MATERIAL PROVIDED →
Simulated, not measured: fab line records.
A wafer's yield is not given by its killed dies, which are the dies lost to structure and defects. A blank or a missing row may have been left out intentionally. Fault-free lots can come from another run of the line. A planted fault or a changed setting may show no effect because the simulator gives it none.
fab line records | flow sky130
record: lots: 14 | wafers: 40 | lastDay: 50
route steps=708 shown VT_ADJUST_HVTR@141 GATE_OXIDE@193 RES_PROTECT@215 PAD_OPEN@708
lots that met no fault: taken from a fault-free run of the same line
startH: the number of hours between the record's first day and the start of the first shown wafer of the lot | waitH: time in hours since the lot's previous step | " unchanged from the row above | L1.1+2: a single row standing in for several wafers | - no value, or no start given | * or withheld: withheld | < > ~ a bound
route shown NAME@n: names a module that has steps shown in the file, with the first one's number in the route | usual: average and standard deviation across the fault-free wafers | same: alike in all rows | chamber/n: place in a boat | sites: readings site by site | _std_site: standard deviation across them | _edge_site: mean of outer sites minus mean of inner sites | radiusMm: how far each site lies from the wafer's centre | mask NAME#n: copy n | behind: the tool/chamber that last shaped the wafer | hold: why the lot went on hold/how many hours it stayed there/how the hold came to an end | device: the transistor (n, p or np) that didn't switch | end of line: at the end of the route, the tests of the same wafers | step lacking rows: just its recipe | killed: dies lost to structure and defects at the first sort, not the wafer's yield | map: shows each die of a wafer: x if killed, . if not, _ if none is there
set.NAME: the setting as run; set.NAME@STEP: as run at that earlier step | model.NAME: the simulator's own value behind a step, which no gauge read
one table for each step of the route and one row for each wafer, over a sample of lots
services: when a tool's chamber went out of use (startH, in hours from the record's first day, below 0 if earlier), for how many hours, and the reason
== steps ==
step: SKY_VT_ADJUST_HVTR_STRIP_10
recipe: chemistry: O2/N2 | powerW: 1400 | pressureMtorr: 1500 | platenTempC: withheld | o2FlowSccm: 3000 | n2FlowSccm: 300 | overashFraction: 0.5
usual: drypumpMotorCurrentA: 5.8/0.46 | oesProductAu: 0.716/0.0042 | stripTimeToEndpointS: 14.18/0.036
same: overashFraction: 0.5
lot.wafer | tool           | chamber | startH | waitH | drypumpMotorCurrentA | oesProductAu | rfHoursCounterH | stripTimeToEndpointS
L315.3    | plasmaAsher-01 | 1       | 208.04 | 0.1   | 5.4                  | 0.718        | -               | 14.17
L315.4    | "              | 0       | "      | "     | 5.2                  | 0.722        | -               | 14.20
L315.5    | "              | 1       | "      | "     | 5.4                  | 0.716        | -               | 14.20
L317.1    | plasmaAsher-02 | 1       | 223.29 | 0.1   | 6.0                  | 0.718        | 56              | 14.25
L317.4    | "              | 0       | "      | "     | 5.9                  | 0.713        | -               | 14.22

EXERCISE →
Within the listing above, the range opens at the line with "one table for" and closes at the line with "step: SKY_VT_ADJUST_HVTR_STRIP_10". Reproduce exactly the lines of that range, including both ends.

REPLY →
one table for each step of the route and one row for each wafer, over a sample of lots
services: when a tool's chamber went out of use (startH, in hours from the record's first day, below 0 if earlier), for how many hours, and the reason
== steps ==
step: SKY_VT_ADJUST_HVTR_STRIP_10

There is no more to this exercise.